> **Data supplied**:
┄┄┄┄┄┄┄┄┄┄

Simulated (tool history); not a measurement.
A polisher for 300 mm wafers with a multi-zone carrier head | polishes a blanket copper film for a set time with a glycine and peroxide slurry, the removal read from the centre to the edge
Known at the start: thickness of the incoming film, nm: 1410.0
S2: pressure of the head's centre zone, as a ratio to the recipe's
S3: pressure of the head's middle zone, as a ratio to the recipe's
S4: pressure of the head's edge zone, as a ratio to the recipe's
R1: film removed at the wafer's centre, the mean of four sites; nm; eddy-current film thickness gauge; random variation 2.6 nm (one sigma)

┄┄┄┄┄┄┄┄┄┄

The data given above must be transcribed exactly and completely.

Simulated (tool history); not a measurement.
A polisher for 300 mm wafers with a multi-zone carrier head | polishes a blanket copper film for a set time with a glycine and peroxide slurry, the removal read from the centre to the edge
Known at the start: thickness of the incoming film, nm: 1410.0
S2: pressure of the head's centre zone, as a ratio to the recipe's
S3: pressure of the head's middle zone, as a ratio to the recipe's
S4: pressure of the head's edge zone, as a ratio to the recipe's
R1: film removed at the wafer's centre, the mean of four sites; nm; eddy-current film thickness gauge; random variation 2.6 nm (one sigma)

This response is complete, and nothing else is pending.